Data provided:
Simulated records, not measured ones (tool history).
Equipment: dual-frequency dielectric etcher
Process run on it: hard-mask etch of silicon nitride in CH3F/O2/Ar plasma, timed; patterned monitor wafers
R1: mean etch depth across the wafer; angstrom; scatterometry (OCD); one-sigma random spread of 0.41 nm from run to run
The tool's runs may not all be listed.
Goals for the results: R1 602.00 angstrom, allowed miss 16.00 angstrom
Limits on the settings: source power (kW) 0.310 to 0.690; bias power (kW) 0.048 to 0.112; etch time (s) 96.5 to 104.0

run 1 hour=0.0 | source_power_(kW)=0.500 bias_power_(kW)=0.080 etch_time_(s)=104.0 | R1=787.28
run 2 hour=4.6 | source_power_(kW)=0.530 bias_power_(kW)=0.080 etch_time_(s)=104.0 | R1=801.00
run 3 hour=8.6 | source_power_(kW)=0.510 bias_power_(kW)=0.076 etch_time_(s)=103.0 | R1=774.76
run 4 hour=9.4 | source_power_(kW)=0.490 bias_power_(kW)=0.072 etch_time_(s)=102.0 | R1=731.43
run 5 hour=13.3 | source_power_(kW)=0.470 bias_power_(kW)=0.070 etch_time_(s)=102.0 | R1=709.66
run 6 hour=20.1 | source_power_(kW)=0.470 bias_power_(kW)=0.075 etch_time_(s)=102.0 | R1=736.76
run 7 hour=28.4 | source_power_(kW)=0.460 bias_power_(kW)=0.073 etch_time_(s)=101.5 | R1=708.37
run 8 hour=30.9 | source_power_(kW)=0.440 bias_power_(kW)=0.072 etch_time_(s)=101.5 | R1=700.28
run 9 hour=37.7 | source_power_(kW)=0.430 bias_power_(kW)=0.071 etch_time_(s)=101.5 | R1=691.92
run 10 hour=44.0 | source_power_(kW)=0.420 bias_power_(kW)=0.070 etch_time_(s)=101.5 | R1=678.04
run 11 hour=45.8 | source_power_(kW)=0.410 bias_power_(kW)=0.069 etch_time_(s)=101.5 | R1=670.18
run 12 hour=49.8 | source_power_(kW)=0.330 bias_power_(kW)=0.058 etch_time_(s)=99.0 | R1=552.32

Work order: Please copy only these lines, exactly: the first line of the records through the line containing "run 11 hour=45.8", ends included.

Your response:
Simulated records, not measured ones (tool history).
Equipment: dual-frequency dielectric etcher
Process run on it: hard-mask etch of silicon nitride in CH3F/O2/Ar plasma, timed; patterned monitor wafers
R1: mean etch depth across the wafer; angstrom; scatterometry (OCD); one-sigma random spread of 0.41 nm from run to run
The tool's runs may not all be listed.
Goals for the results: R1 602.00 angstrom, allowed miss 16.00 angstrom
Limits on the settings: source power (kW) 0.310 to 0.690; bias power (kW) 0.048 to 0.112; etch time (s) 96.5 to 104.0

run 1 hour=0.0 | source_power_(kW)=0.500 bias_power_(kW)=0.080 etch_time_(s)=104.0 | R1=787.28
run 2 hour=4.6 | source_power_(kW)=0.530 bias_power_(kW)=0.080 etch_time_(s)=104.0 | R1=801.00
run 3 hour=8.6 | source_power_(kW)=0.510 bias_power_(kW)=0.076 etch_time_(s)=103.0 | R1=774.76
run 4 hour=9.4 | source_power_(kW)=0.490 bias_power_(kW)=0.072 etch_time_(s)=102.0 | R1=731.43
run 5 hour=13.3 | source_power_(kW)=0.470 bias_power_(kW)=0.070 etch_time_(s)=102.0 | R1=709.66
run 6 hour=20.1 | source_power_(kW)=0.470 bias_power_(kW)=0.075 etch_time_(s)=102.0 | R1=736.76
run 7 hour=28.4 | source_power_(kW)=0.460 bias_power_(kW)=0.073 etch_time_(s)=101.5 | R1=708.37
run 8 hour=30.9 | source_power_(kW)=0.440 bias_power_(kW)=0.072 etch_time_(s)=101.5 | R1=700.28
run 9 hour=37.7 | source_power_(kW)=0.430 bias_power_(kW)=0.071 etch_time_(s)=101.5 | R1=691.92
run 10 hour=44.0 | source_power_(kW)=0.420 bias_power_(kW)=0.070 etch_time_(s)=101.5 | R1=678.04
run 11 hour=45.8 | source_power_(kW)=0.410 bias_power_(kW)=0.069 etch_time_(s)=101.5 | R1=670.18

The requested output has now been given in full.